Provided material:
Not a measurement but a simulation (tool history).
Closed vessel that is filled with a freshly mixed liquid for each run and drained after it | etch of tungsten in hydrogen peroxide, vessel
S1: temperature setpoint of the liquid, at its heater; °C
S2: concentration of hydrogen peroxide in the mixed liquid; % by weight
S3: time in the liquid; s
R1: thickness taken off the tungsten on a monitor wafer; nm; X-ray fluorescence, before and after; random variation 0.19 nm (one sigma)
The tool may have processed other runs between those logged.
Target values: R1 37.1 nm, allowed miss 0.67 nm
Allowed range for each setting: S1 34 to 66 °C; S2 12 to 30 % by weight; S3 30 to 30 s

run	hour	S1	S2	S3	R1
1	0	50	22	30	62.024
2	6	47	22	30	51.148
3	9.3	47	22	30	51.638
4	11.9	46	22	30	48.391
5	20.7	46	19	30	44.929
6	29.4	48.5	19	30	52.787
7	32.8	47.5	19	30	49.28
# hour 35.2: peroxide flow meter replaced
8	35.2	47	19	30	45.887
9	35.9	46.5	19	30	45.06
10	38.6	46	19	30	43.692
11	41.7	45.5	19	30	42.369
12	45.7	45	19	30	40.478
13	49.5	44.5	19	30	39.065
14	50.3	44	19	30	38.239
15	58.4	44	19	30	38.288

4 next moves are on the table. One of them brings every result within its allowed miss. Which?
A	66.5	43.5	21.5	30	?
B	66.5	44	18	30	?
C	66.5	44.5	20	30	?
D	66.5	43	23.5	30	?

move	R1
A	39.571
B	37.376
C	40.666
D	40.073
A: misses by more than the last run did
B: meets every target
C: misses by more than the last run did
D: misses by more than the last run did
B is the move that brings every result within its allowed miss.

Brief:
Send back the lines of the records word for word, from the very first through the line containing "D: misses by more than the last run did".

Answer section:
Not a measurement but a simulation (tool history).
Closed vessel that is filled with a freshly mixed liquid for each run and drained after it | etch of tungsten in hydrogen peroxide, vessel
S1: temperature setpoint of the liquid, at its heater; °C
S2: concentration of hydrogen peroxide in the mixed liquid; % by weight
S3: time in the liquid; s
R1: thickness taken off the tungsten on a monitor wafer; nm; X-ray fluorescence, before and after; random variation 0.19 nm (one sigma)
The tool may have processed other runs between those logged.
Target values: R1 37.1 nm, allowed miss 0.67 nm
Allowed range for each setting: S1 34 to 66 °C; S2 12 to 30 % by weight; S3 30 to 30 s

run	hour	S1	S2	S3	R1
1	0	50	22	30	62.024
2	6	47	22	30	51.148
3	9.3	47	22	30	51.638
4	11.9	46	22	30	48.391
5	20.7	46	19	30	44.929
6	29.4	48.5	19	30	52.787
7	32.8	47.5	19	30	49.28
# hour 35.2: peroxide flow meter replaced
8	35.2	47	19	30	45.887
9	35.9	46.5	19	30	45.06
10	38.6	46	19	30	43.692
11	41.7	45.5	19	30	42.369
12	45.7	45	19	30	40.478
13	49.5	44.5	19	30	39.065
14	50.3	44	19	30	38.239
15	58.4	44	19	30	38.288

4 next moves are on the table. One of them brings every result within its allowed miss. Which?
A	66.5	43.5	21.5	30	?
B	66.5	44	18	30	?
C	66.5	44.5	20	30	?
D	66.5	43	23.5	30	?

move	R1
A	39.571
B	37.376
C	40.666
D	40.073
A: misses by more than the last run did
B: meets every target
C: misses by more than the last run did
D: misses by more than the last run did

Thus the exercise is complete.